(Recorded information)
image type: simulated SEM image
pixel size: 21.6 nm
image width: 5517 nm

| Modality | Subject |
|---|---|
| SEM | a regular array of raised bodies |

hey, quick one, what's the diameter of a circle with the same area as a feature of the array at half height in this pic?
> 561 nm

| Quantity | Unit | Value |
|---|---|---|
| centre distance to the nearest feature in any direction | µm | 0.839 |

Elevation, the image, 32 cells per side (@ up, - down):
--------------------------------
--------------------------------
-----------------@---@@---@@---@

(Task item)
Write out the data above once more, exactly as it reads.

(Expected answer)
image type: simulated SEM image
pixel size: 21.6 nm
image width: 5517 nm

| Modality | Subject |
|---|---|
| SEM | a regular array of raised bodies |

hey, quick one, what's the diameter of a circle with the same area as a feature of the array at half height in this pic?
> 561 nm

| Quantity | Unit | Value |
|---|---|---|
| centre distance to the nearest feature in any direction | µm | 0.839 |

Elevation, the image, 32 cells per side (@ up, - down):
--------------------------------
--------------------------------
-----------------@---@@---@@---@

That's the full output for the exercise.